☆ ☆ ☆ ☆ ☆

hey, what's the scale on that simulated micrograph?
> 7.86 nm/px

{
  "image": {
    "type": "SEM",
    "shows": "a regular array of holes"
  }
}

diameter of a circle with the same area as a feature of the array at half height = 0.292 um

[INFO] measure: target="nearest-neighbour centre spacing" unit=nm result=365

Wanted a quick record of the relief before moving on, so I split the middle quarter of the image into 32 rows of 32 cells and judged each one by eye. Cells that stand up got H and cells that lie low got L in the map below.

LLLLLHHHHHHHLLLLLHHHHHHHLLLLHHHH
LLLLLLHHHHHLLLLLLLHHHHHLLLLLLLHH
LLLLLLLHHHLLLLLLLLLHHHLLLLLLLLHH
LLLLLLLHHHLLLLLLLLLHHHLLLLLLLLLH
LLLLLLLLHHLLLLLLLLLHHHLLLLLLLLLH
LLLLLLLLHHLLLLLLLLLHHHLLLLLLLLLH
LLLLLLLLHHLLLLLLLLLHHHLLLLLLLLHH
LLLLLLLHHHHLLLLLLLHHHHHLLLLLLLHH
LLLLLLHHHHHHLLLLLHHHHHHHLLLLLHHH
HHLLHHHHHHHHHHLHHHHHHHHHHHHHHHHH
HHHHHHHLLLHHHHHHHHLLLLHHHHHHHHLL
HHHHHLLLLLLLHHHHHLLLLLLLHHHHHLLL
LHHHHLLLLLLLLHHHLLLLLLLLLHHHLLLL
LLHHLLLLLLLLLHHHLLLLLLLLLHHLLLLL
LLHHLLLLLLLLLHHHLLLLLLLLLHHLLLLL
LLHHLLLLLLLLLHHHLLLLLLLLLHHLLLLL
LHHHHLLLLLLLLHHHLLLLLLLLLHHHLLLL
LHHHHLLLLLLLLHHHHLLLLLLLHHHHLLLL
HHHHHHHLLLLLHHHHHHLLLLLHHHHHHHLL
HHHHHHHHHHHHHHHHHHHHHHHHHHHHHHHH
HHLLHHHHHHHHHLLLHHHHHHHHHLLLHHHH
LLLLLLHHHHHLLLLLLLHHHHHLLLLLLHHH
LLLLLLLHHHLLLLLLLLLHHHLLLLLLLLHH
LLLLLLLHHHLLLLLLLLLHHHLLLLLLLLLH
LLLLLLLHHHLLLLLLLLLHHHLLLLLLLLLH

☆ ☆ ☆ ☆ ☆

• WORK REQUEST:
Your task is to restate, word for word, only those lines above that fall between the line holding "HHLLHHHHHHHHHHLHHHHHHHHHHHHHHHHH" and the line holding "HHHHHHHLLLLLHHHHHHLLLLLHHHHHHHLL", inclusive.

• WRITTEN RESPONSE:
HHLLHHHHHHHHHHLHHHHHHHHHHHHHHHHH
HHHHHHHLLLHHHHHHHHLLLLHHHHHHHHLL
HHHHHLLLLLLLHHHHHLLLLLLLHHHHHLLL
LHHHHLLLLLLLLHHHLLLLLLLLLHHHLLLL
LLHHLLLLLLLLLHHHLLLLLLLLLHHLLLLL
LLHHLLLLLLLLLHHHLLLLLLLLLHHLLLLL
LLHHLLLLLLLLLHHHLLLLLLLLLHHLLLLL
LHHHHLLLLLLLLHHHLLLLLLLLLHHHLLLL
LHHHHLLLLLLLLHHHHLLLLLLLHHHHLLLL
HHHHHHHLLLLLHHHHHHLLLLLHHHHHHHLL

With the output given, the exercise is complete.